(Work request): Only the lines below starting at the one that contains "route steps=1938 shown" and ending at the one that contains "lots that met" are to be reproduced, exactly and with both ends kept.

(Dataset content):
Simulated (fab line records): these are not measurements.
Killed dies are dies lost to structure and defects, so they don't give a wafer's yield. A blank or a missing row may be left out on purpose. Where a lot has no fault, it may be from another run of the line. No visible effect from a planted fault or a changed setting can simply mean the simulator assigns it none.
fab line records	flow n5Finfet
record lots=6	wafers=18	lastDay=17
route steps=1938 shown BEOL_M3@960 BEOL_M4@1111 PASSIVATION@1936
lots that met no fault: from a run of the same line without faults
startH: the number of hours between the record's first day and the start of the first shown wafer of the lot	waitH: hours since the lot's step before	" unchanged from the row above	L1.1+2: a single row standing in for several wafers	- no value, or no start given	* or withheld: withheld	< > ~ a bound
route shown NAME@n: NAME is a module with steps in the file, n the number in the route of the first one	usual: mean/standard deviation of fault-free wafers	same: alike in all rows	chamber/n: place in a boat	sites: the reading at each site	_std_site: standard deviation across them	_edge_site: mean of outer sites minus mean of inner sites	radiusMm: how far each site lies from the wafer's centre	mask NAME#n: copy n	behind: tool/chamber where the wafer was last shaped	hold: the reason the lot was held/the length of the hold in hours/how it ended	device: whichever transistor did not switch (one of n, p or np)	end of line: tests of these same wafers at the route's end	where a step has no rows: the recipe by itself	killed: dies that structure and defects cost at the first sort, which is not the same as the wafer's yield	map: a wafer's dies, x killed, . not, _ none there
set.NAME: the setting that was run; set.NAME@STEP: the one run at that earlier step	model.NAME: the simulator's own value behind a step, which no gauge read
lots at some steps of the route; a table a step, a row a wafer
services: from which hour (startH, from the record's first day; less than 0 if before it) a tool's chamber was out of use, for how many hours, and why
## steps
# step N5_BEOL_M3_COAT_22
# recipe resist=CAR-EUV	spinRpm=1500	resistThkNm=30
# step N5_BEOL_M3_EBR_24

(Response area):
route steps=1938 shown BEOL_M3@960 BEOL_M4@1111 PASSIVATION@1936
lots that met no fault: from a run of the same line without faults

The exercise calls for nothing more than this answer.